Work item —
Every record below, from the first line to the last, is to be set down again exactly.

Data for review —
Segment Open
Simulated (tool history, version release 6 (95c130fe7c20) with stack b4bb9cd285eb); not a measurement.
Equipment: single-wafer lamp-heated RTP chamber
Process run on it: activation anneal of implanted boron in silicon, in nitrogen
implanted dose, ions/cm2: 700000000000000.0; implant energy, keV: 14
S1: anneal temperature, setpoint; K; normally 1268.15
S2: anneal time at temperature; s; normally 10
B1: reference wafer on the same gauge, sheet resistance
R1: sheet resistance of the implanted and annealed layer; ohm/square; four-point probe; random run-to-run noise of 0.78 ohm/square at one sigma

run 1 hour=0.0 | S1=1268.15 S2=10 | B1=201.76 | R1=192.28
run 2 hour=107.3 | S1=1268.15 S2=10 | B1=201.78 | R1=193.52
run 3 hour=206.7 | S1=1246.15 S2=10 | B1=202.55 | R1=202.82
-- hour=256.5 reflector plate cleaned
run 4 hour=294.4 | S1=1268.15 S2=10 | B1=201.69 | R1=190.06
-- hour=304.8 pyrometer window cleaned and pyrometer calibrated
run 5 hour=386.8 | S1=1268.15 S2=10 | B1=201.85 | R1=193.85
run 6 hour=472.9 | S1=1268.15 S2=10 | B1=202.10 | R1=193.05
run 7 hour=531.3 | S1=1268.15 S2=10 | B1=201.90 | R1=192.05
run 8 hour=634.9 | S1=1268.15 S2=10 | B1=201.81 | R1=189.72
Segment Closed

Answer box —
Simulated (tool history, version release 6 (95c130fe7c20) with stack b4bb9cd285eb); not a measurement.
Equipment: single-wafer lamp-heated RTP chamber
Process run on it: activation anneal of implanted boron in silicon, in nitrogen
implanted dose, ions/cm2: 700000000000000.0; implant energy, keV: 14
S1: anneal temperature, setpoint; K; normally 1268.15
S2: anneal time at temperature; s; normally 10
B1: reference wafer on the same gauge, sheet resistance
R1: sheet resistance of the implanted and annealed layer; ohm/square; four-point probe; random run-to-run noise of 0.78 ohm/square at one sigma

run 1 hour=0.0 | S1=1268.15 S2=10 | B1=201.76 | R1=192.28
run 2 hour=107.3 | S1=1268.15 S2=10 | B1=201.78 | R1=193.52
run 3 hour=206.7 | S1=1246.15 S2=10 | B1=202.55 | R1=202.82
-- hour=256.5 reflector plate cleaned
run 4 hour=294.4 | S1=1268.15 S2=10 | B1=201.69 | R1=190.06
-- hour=304.8 pyrometer window cleaned and pyrometer calibrated
run 5 hour=386.8 | S1=1268.15 S2=10 | B1=201.85 | R1=193.85
run 6 hour=472.9 | S1=1268.15 S2=10 | B1=202.10 | R1=193.05
run 7 hour=531.3 | S1=1268.15 S2=10 | B1=201.90 | R1=192.05
run 8 hour=634.9 | S1=1268.15 S2=10 | B1=201.81 | R1=189.72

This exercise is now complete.